Required action :: Write out each line of the entries exactly, starting at the first and finishing with the line that contains "The wafer is".

::: Given records :::

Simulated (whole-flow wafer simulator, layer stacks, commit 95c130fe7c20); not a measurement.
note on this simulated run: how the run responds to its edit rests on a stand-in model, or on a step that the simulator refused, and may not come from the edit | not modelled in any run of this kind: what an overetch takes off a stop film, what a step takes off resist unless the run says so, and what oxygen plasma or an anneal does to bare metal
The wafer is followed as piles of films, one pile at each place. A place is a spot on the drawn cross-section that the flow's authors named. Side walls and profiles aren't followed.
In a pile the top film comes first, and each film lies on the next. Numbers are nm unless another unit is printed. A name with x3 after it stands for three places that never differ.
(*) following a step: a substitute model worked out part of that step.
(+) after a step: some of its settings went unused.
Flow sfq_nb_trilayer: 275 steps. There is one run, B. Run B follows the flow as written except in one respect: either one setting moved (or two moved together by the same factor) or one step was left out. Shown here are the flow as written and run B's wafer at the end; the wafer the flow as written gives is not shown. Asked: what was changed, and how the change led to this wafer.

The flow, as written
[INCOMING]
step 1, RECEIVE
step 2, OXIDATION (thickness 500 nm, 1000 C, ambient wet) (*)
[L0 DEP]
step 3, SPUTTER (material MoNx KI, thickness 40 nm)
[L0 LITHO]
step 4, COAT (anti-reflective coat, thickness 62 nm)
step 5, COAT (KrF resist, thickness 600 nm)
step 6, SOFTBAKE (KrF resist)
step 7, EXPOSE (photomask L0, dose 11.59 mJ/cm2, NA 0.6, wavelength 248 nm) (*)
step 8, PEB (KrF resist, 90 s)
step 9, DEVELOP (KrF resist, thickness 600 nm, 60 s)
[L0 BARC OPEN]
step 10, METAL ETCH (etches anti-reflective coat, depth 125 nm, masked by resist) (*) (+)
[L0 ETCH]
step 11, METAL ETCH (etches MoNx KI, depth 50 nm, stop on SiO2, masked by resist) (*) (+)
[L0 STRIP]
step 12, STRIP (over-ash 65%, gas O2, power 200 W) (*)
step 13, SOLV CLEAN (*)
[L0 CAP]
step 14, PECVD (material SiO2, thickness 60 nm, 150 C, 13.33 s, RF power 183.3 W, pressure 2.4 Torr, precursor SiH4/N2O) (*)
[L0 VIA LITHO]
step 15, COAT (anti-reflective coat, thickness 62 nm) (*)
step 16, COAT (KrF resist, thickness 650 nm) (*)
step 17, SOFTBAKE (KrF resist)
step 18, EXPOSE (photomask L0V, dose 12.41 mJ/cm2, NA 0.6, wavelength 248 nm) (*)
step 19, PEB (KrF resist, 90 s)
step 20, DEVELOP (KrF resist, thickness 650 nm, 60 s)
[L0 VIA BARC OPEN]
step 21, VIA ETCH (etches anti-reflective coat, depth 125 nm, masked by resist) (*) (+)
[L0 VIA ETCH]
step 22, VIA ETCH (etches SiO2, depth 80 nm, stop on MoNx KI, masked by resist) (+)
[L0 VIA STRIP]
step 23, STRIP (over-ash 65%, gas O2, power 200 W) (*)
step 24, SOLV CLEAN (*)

:::

Task solution ::
Simulated (whole-flow wafer simulator, layer stacks, commit 95c130fe7c20); not a measurement.
note on this simulated run: how the run responds to its edit rests on a stand-in model, or on a step that the simulator refused, and may not come from the edit | not modelled in any run of this kind: what an overetch takes off a stop film, what a step takes off resist unless the run says so, and what oxygen plasma or an anneal does to bare metal
The wafer is followed as piles of films, one pile at each place. A place is a spot on the drawn cross-section that the flow's authors named. Side walls and profiles aren't followed.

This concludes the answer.